= DATA UNDER STUDY =
__________

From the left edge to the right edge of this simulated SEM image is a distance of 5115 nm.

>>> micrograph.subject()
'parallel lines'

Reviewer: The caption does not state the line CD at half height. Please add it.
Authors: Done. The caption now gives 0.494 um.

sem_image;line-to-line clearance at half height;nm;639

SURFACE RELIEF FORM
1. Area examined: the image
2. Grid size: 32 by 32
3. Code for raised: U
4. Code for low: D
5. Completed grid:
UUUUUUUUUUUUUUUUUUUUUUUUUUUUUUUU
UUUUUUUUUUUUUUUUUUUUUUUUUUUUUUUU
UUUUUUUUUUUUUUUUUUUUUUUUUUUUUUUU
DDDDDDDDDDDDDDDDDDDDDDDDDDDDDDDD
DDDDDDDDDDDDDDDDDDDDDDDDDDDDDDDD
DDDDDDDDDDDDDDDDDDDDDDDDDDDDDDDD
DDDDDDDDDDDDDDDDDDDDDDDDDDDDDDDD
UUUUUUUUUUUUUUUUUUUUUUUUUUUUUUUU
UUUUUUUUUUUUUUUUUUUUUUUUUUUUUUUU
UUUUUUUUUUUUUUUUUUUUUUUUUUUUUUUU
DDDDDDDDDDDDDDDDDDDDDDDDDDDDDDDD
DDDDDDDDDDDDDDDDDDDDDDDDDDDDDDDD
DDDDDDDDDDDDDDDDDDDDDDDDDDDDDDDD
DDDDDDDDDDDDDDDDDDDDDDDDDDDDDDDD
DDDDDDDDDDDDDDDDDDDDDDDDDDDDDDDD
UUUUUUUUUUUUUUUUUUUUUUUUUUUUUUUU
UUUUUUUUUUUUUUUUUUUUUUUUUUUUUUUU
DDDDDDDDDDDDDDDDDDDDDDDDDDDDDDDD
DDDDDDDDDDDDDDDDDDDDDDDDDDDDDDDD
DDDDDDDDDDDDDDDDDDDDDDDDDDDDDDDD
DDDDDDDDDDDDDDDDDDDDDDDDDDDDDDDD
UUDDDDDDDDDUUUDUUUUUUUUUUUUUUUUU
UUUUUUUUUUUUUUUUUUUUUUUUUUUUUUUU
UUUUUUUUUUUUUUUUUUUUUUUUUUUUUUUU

__________

= WORK ITEM =
Begin at the top of the listing above and set down each line exactly. Stop after the line that contains "Reviewer: The caption".

= RESULT =
From the left edge to the right edge of this simulated SEM image is a distance of 5115 nm.

>>> micrograph.subject()
'parallel lines'

Reviewer: The caption does not state the line CD at half height. Please add it.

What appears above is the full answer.